*** Material provided Section Begins ***

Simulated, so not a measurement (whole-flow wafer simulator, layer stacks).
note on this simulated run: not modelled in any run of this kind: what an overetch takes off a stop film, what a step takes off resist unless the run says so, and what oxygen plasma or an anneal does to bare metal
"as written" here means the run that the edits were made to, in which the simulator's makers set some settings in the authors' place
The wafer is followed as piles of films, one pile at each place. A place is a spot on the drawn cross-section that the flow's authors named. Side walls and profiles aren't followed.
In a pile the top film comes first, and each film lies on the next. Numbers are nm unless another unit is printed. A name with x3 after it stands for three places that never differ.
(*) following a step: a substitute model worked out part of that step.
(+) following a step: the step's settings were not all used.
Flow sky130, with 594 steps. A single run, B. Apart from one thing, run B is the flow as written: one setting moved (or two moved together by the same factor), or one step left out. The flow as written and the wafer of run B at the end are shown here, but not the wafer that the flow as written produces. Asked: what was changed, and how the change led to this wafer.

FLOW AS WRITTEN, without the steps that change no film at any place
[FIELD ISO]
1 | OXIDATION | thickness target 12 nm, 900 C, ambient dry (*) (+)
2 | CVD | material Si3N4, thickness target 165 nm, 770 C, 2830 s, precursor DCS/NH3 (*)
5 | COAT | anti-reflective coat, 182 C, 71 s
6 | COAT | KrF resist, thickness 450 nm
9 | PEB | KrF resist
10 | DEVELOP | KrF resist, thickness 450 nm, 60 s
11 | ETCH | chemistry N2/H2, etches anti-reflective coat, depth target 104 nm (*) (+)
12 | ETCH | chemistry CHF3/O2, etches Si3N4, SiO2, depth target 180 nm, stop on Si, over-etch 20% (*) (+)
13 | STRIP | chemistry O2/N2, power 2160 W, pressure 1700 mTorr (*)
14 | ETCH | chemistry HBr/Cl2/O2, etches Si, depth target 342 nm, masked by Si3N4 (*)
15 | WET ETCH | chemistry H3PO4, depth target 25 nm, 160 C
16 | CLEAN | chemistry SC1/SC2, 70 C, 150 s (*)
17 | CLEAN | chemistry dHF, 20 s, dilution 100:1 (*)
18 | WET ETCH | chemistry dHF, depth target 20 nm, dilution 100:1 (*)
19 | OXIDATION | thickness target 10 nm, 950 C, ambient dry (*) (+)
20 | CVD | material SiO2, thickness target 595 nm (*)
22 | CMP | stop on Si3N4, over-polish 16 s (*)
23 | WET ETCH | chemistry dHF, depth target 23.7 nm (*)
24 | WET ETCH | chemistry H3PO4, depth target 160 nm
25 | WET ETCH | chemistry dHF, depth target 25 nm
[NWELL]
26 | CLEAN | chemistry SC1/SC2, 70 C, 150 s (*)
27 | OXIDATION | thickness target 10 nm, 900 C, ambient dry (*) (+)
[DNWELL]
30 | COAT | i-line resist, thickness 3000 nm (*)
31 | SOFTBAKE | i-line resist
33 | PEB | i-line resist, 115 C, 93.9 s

*** Material provided Section Ends ***

All lines from the first line of the listing above through the line containing "(+) following a" are to be retyped exactly. Leave out any other line.

Simulated, so not a measurement (whole-flow wafer simulator, layer stacks).
note on this simulated run: not modelled in any run of this kind: what an overetch takes off a stop film, what a step takes off resist unless the run says so, and what oxygen plasma or an anneal does to bare metal
"as written" here means the run that the edits were made to, in which the simulator's makers set some settings in the authors' place
The wafer is followed as piles of films, one pile at each place. A place is a spot on the drawn cross-section that the flow's authors named. Side walls and profiles aren't followed.
In a pile the top film comes first, and each film lies on the next. Numbers are nm unless another unit is printed. A name with x3 after it stands for three places that never differ.
(*) following a step: a substitute model worked out part of that step.
(+) following a step: the step's settings were not all used.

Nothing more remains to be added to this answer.